━━ Entries supplied

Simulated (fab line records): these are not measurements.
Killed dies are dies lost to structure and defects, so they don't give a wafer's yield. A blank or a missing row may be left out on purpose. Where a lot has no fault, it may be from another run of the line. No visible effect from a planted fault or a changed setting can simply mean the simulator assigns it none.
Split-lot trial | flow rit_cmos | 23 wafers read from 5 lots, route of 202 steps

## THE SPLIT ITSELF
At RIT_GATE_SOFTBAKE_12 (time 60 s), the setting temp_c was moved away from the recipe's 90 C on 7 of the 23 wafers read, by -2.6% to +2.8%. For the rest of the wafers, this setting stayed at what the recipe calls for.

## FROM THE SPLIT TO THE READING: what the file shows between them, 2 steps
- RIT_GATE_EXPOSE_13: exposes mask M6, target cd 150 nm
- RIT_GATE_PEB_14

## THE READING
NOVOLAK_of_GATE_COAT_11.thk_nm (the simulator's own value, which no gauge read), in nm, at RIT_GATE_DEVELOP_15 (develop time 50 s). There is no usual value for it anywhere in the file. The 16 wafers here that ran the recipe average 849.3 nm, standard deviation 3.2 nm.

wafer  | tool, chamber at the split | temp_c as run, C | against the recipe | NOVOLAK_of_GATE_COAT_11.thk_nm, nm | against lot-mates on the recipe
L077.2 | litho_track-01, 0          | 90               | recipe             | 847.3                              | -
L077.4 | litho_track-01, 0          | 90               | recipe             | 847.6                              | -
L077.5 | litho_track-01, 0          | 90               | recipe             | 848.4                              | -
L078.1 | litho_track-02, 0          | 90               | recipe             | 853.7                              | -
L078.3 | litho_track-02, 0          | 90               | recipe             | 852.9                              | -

━━━━

▶ _Work instruction_
Please reproduce every line of the material word for word.

▶ _Your solution_
Simulated (fab line records): these are not measurements.
Killed dies are dies lost to structure and defects, so they don't give a wafer's yield. A blank or a missing row may be left out on purpose. Where a lot has no fault, it may be from another run of the line. No visible effect from a planted fault or a changed setting can simply mean the simulator assigns it none.
Split-lot trial | flow rit_cmos | 23 wafers read from 5 lots, route of 202 steps

## THE SPLIT ITSELF
At RIT_GATE_SOFTBAKE_12 (time 60 s), the setting temp_c was moved away from the recipe's 90 C on 7 of the 23 wafers read, by -2.6% to +2.8%. For the rest of the wafers, this setting stayed at what the recipe calls for.

## FROM THE SPLIT TO THE READING: what the file shows between them, 2 steps
- RIT_GATE_EXPOSE_13: exposes mask M6, target cd 150 nm
- RIT_GATE_PEB_14

## THE READING
NOVOLAK_of_GATE_COAT_11.thk_nm (the simulator's own value, which no gauge read), in nm, at RIT_GATE_DEVELOP_15 (develop time 50 s). There is no usual value for it anywhere in the file. The 16 wafers here that ran the recipe average 849.3 nm, standard deviation 3.2 nm.

wafer  | tool, chamber at the split | temp_c as run, C | against the recipe | NOVOLAK_of_GATE_COAT_11.thk_nm, nm | against lot-mates on the recipe
L077.2 | litho_track-01, 0          | 90               | recipe             | 847.3                              | -
L077.4 | litho_track-01, 0          | 90               | recipe             | 847.6                              | -
L077.5 | litho_track-01, 0          | 90               | recipe             | 848.4                              | -
L078.1 | litho_track-02, 0          | 90               | recipe             | 853.7                              | -
L078.3 | litho_track-02, 0          | 90               | recipe             | 852.9                              | -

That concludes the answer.